* [Required action] The listing that follows must be retyped in full, exactly.

* [Material supplied]
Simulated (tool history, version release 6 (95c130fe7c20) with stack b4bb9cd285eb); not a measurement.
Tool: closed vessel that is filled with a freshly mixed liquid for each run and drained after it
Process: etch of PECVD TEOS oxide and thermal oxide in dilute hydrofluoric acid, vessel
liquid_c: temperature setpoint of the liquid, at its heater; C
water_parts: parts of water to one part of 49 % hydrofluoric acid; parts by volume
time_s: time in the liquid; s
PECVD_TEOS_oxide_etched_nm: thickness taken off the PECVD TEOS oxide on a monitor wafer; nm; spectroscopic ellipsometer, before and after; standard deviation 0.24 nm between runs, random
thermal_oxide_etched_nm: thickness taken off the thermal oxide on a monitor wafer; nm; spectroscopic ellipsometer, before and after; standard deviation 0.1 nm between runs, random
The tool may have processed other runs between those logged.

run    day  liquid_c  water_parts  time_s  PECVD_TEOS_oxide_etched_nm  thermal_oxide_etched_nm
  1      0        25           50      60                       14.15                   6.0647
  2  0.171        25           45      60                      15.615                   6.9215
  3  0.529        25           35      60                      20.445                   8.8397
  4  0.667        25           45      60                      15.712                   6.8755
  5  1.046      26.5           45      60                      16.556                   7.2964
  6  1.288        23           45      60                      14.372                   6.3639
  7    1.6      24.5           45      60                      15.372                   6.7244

* [Task response]
Simulated (tool history, version release 6 (95c130fe7c20) with stack b4bb9cd285eb); not a measurement.
Tool: closed vessel that is filled with a freshly mixed liquid for each run and drained after it
Process: etch of PECVD TEOS oxide and thermal oxide in dilute hydrofluoric acid, vessel
liquid_c: temperature setpoint of the liquid, at its heater; C
water_parts: parts of water to one part of 49 % hydrofluoric acid; parts by volume
time_s: time in the liquid; s
PECVD_TEOS_oxide_etched_nm: thickness taken off the PECVD TEOS oxide on a monitor wafer; nm; spectroscopic ellipsometer, before and after; standard deviation 0.24 nm between runs, random
thermal_oxide_etched_nm: thickness taken off the thermal oxide on a monitor wafer; nm; spectroscopic ellipsometer, before and after; standard deviation 0.1 nm between runs, random
The tool may have processed other runs between those logged.

run    day  liquid_c  water_parts  time_s  PECVD_TEOS_oxide_etched_nm  thermal_oxide_etched_nm
  1      0        25           50      60                       14.15                   6.0647
  2  0.171        25           45      60                      15.615                   6.9215
  3  0.529        25           35      60                      20.445                   8.8397
  4  0.667        25           45      60                      15.712                   6.8755
  5  1.046      26.5           45      60                      16.556                   7.2964
  6  1.288        23           45      60                      14.372                   6.3639
  7    1.6      24.5           45      60                      15.372                   6.7244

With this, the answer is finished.